▶ Assignment:
Within the data that follows, set down exactly the lines from the one containing "Section cut is" through the one containing "### Process steps foreseen in the plan", both ends included.

******************************
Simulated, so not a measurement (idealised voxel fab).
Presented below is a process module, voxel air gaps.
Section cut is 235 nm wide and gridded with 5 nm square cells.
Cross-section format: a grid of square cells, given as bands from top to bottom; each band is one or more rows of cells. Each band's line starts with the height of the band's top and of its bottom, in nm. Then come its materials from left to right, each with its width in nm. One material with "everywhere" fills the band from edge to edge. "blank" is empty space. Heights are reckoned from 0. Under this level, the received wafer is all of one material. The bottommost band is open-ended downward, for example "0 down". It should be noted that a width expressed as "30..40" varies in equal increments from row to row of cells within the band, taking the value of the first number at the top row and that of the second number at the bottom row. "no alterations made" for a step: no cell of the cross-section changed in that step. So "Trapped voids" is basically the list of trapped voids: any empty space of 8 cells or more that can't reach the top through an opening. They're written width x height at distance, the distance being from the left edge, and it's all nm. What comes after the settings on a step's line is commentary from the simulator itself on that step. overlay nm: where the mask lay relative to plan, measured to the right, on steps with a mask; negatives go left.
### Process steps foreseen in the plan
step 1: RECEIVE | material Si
******************************

▶ Task solution:
Section cut is 235 nm wide and gridded with 5 nm square cells.
Cross-section format: a grid of square cells, given as bands from top to bottom; each band is one or more rows of cells. Each band's line starts with the height of the band's top and of its bottom, in nm. Then come its materials from left to right, each with its width in nm. One material with "everywhere" fills the band from edge to edge. "blank" is empty space. Heights are reckoned from 0. Under this level, the received wafer is all of one material. The bottommost band is open-ended downward, for example "0 down". It should be noted that a width expressed as "30..40" varies in equal increments from row to row of cells within the band, taking the value of the first number at the top row and that of the second number at the bottom row. "no alterations made" for a step: no cell of the cross-section changed in that step. So "Trapped voids" is basically the list of trapped voids: any empty space of 8 cells or more that can't reach the top through an opening. They're written width x height at distance, the distance being from the left edge, and it's all nm. What comes after the settings on a step's line is commentary from the simulator itself on that step. overlay nm: where the mask lay relative to plan, measured to the right, on steps with a mask; negatives go left.
### Process steps foreseen in the plan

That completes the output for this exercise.